>>>>

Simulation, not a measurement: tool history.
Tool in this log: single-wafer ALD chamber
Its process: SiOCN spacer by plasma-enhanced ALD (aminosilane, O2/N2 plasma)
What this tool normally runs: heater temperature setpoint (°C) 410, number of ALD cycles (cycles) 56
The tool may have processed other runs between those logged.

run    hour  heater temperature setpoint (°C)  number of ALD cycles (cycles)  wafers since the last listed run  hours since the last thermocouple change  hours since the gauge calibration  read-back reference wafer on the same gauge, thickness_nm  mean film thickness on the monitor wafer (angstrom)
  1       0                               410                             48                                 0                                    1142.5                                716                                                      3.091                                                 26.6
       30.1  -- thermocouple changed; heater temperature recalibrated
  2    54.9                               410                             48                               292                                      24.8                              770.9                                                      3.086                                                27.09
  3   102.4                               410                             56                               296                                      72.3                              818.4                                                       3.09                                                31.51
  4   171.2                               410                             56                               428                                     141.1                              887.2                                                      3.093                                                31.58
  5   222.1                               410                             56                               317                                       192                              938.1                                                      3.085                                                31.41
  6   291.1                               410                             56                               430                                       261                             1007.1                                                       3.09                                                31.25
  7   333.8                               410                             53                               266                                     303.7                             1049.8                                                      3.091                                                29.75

<<<<

REQUIRED ACTION
Retype, exactly and in full, the lines above from the one containing "Its process: SiOCN" through the one containing "The tool may".

ANSWER SECTION
Its process: SiOCN spacer by plasma-enhanced ALD (aminosilane, O2/N2 plasma)
What this tool normally runs: heater temperature setpoint (°C) 410, number of ALD cycles (cycles) 56
The tool may have processed other runs between those logged.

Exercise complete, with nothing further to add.